______________________________
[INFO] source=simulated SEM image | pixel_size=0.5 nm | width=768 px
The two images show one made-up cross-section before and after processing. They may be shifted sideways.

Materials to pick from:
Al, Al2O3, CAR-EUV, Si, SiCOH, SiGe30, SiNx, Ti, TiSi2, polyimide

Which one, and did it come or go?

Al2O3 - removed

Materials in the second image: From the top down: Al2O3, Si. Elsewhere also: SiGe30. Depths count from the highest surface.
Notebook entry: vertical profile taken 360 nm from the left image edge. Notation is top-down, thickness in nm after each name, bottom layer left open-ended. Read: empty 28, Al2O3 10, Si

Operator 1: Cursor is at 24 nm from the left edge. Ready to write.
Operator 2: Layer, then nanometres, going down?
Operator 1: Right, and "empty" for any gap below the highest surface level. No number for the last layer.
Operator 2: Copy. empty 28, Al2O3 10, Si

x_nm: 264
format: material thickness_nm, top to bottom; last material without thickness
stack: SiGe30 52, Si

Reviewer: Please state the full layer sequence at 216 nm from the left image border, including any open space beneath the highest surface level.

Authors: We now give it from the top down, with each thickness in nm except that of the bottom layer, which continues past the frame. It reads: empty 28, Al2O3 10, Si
______________________________

Requirement: When the line containing "Al2O3 - removed" is reached, include it and stop. Until then, output each line of the entries exactly as given, starting from the first.

Exercise answer:
[INFO] source=simulated SEM image | pixel_size=0.5 nm | width=768 px
The two images show one made-up cross-section before and after processing. They may be shifted sideways.

Materials to pick from:
Al, Al2O3, CAR-EUV, Si, SiCOH, SiGe30, SiNx, Ti, TiSi2, polyimide

Which one, and did it come or go?

Al2O3 - removed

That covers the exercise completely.